## Work instruction
Your output should be the lines of the entries below, exactly, from the first one through the line that holds "and nm is fine".

▽

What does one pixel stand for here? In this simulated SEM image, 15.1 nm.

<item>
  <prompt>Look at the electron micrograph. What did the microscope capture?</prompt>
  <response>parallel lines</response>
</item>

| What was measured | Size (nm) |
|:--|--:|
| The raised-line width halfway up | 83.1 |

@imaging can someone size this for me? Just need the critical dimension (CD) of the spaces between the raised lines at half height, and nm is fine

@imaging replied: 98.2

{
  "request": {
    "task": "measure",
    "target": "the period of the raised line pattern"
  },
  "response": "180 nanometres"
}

△

## Answer space
What does one pixel stand for here? In this simulated SEM image, 15.1 nm.

<item>
  <prompt>Look at the electron micrograph. What did the microscope capture?</prompt>
  <response>parallel lines</response>
</item>

| What was measured | Size (nm) |
|:--|--:|
| The raised-line width halfway up | 83.1 |

@imaging can someone size this for me? Just need the critical dimension (CD) of the spaces between the raised lines at half height, and nm is fine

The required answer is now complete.